Reprint the listing. Every line must match the original exactly.

┏━━

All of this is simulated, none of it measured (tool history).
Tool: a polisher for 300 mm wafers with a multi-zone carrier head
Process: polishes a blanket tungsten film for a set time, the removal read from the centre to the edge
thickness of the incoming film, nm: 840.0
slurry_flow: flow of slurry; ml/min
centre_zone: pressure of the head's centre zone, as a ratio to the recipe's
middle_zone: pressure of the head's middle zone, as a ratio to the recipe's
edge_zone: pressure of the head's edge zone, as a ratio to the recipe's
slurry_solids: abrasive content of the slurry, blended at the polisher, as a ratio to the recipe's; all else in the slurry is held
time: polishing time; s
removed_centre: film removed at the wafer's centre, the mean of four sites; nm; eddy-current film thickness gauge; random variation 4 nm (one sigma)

┗━━

Exercise solution:
All of this is simulated, none of it measured (tool history).
Tool: a polisher for 300 mm wafers with a multi-zone carrier head
Process: polishes a blanket tungsten film for a set time, the removal read from the centre to the edge
thickness of the incoming film, nm: 840.0
slurry_flow: flow of slurry; ml/min
centre_zone: pressure of the head's centre zone, as a ratio to the recipe's
middle_zone: pressure of the head's middle zone, as a ratio to the recipe's
edge_zone: pressure of the head's edge zone, as a ratio to the recipe's
slurry_solids: abrasive content of the slurry, blended at the polisher, as a ratio to the recipe's; all else in the slurry is held
time: polishing time; s
removed_centre: film removed at the wafer's centre, the mean of four sites; nm; eddy-current film thickness gauge; random variation 4 nm (one sigma)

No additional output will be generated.